Take the listing below and print exactly the lines starting at the line containing "Prior information: depth" and ending at the line containing "Usual recipe: speed", both ends included, and no others.

## Material supplied
******************************

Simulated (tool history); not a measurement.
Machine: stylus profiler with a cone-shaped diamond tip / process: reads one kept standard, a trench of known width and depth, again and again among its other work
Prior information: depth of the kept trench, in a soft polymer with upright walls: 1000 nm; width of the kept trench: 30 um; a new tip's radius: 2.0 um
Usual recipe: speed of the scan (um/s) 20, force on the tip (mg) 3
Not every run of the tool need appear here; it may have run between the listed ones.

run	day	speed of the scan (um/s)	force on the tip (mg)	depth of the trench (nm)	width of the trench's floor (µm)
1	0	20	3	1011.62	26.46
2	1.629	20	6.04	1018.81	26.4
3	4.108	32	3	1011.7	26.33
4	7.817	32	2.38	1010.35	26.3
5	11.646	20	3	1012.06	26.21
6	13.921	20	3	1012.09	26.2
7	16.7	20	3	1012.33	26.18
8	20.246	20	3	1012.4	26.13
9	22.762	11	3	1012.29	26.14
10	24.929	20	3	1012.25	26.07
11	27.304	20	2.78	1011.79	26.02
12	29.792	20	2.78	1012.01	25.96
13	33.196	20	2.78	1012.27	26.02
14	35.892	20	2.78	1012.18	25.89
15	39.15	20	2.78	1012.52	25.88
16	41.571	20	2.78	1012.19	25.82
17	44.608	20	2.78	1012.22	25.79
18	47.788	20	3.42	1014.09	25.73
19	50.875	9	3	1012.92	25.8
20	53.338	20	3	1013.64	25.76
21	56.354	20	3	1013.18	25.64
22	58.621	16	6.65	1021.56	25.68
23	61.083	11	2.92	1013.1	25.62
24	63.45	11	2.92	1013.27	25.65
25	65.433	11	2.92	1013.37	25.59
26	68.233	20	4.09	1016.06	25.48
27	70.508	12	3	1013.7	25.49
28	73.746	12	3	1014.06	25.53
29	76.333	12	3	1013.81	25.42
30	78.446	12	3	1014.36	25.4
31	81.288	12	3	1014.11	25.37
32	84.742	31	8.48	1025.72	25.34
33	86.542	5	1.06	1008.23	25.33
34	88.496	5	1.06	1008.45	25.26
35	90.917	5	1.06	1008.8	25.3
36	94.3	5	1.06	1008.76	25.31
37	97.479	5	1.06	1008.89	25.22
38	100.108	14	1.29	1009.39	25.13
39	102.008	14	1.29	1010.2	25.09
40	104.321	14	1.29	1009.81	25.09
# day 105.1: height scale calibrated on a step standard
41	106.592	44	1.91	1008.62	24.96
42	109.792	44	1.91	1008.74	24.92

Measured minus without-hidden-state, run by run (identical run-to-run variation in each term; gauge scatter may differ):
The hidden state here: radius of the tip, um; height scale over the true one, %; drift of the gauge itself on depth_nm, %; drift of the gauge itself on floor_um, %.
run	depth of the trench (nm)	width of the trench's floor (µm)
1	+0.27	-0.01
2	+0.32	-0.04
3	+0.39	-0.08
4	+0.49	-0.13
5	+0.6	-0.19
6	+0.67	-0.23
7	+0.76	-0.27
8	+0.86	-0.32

******************************

## Exercise answer
Prior information: depth of the kept trench, in a soft polymer with upright walls: 1000 nm; width of the kept trench: 30 um; a new tip's radius: 2.0 um
Usual recipe: speed of the scan (um/s) 20, force on the tip (mg) 3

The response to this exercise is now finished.